START Data excerpts

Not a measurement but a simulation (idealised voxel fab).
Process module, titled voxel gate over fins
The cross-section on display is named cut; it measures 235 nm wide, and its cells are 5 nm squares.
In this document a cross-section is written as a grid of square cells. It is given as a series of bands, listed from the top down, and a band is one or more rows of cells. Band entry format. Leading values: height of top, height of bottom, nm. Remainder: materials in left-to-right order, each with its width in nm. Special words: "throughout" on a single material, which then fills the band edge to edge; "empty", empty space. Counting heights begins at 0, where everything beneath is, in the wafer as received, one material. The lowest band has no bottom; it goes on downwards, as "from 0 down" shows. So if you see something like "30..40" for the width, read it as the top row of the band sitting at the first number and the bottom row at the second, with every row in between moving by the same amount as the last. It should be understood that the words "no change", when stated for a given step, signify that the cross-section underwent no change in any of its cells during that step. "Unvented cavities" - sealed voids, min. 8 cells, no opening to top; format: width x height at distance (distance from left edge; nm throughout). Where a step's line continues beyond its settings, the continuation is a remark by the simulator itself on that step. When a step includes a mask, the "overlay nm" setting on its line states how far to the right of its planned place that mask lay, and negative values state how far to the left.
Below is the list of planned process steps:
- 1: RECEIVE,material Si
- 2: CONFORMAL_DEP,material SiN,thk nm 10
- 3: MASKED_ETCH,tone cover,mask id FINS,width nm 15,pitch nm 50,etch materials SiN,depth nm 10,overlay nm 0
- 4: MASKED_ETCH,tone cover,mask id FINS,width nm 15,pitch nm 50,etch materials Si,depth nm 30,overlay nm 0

END Data excerpts

#### Work instruction:
The lines to return begin at the first line of the records and end at the line holding "The cross-section on"; please return them exactly, including both, and nothing beyond.

#### Task solution:
Not a measurement but a simulation (idealised voxel fab).
Process module, titled voxel gate over fins
The cross-section on display is named cut; it measures 235 nm wide, and its cells are 5 nm squares.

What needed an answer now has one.